━━━━━━━━━━━━━━━━

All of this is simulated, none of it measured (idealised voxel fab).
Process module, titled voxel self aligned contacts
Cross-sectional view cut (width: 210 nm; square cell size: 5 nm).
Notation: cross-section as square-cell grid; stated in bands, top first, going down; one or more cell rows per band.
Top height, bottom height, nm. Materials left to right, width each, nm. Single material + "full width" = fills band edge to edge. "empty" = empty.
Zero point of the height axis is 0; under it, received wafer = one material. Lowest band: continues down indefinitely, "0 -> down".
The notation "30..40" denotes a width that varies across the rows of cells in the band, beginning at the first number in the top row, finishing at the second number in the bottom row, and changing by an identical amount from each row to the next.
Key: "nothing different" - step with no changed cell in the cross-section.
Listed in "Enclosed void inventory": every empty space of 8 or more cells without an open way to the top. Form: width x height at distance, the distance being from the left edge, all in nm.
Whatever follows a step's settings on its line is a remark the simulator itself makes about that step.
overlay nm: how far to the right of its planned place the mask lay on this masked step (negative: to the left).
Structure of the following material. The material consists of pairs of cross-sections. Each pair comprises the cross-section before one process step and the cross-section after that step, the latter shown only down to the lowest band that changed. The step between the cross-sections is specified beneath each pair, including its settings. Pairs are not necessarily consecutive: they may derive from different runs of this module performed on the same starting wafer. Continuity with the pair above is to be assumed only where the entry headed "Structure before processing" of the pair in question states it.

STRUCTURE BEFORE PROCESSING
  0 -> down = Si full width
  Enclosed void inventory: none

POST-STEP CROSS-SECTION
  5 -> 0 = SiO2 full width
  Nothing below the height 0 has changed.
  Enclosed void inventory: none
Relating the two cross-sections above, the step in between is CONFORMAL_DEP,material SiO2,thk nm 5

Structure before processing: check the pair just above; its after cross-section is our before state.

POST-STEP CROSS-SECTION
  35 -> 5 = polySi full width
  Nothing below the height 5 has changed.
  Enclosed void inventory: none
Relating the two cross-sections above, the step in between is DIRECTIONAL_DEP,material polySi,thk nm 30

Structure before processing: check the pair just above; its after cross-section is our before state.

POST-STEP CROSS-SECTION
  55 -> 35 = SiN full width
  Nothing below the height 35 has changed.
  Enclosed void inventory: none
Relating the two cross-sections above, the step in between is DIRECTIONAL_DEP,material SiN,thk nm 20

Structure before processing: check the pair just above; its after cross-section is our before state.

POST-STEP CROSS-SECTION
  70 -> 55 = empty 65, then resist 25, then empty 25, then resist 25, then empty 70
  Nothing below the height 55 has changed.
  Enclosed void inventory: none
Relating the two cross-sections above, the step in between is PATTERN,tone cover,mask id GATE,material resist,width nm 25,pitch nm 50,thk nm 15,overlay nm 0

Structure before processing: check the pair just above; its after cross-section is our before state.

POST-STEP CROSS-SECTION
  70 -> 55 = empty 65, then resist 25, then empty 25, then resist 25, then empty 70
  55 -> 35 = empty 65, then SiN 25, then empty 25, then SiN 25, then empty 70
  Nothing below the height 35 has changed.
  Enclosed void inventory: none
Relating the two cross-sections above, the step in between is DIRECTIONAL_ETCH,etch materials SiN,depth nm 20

━━━━━━━━━━━━━━━━

[Brief]:
Could you restate word for word the lines above, from the one that contains "overlay nm: how" through the one that contains "SiO2,thk nm 5", and no others?

[Your solution]:
overlay nm: how far to the right of its planned place the mask lay on this masked step (negative: to the left).
Structure of the following material. The material consists of pairs of cross-sections. Each pair comprises the cross-section before one process step and the cross-section after that step, the latter shown only down to the lowest band that changed. The step between the cross-sections is specified beneath each pair, including its settings. Pairs are not necessarily consecutive: they may derive from different runs of this module performed on the same starting wafer. Continuity with the pair above is to be assumed only where the entry headed "Structure before processing" of the pair in question states it.

STRUCTURE BEFORE PROCESSING
  0 -> down = Si full width
  Enclosed void inventory: none

POST-STEP CROSS-SECTION
  5 -> 0 = SiO2 full width
  Nothing below the height 0 has changed.
  Enclosed void inventory: none
Relating the two cross-sections above, the step in between is CONFORMAL_DEP,material SiO2,thk nm 5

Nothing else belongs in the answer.